Listed entries:
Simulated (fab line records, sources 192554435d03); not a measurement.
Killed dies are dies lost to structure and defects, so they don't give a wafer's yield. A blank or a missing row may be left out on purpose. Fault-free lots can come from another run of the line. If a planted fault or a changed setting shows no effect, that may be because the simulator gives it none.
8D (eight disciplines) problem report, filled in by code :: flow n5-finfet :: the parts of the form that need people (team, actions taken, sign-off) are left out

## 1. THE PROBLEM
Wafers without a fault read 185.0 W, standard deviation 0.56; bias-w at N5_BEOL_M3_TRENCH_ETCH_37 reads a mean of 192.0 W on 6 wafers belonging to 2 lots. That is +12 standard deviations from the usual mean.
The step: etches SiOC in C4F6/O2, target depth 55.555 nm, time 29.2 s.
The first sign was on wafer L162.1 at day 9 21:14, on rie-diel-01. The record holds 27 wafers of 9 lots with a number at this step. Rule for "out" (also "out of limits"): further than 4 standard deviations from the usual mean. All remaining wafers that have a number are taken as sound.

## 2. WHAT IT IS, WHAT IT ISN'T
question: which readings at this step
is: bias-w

Action item: Within the data above, the span starting at the line containing "8D (eight disciplines)" and ending at the line containing "question: which readings at this step" is to be retyped exactly, with no other lines.

Exercise answer:
8D (eight disciplines) problem report, filled in by code :: flow n5-finfet :: the parts of the form that need people (team, actions taken, sign-off) are left out

## 1. THE PROBLEM
Wafers without a fault read 185.0 W, standard deviation 0.56; bias-w at N5_BEOL_M3_TRENCH_ETCH_37 reads a mean of 192.0 W on 6 wafers belonging to 2 lots. That is +12 standard deviations from the usual mean.
The step: etches SiOC in C4F6/O2, target depth 55.555 nm, time 29.2 s.
The first sign was on wafer L162.1 at day 9 21:14, on rie-diel-01. The record holds 27 wafers of 9 lots with a number at this step. Rule for "out" (also "out of limits"): further than 4 standard deviations from the usual mean. All remaining wafers that have a number are taken as sound.

## 2. WHAT IT IS, WHAT IT ISN'T
question: which readings at this step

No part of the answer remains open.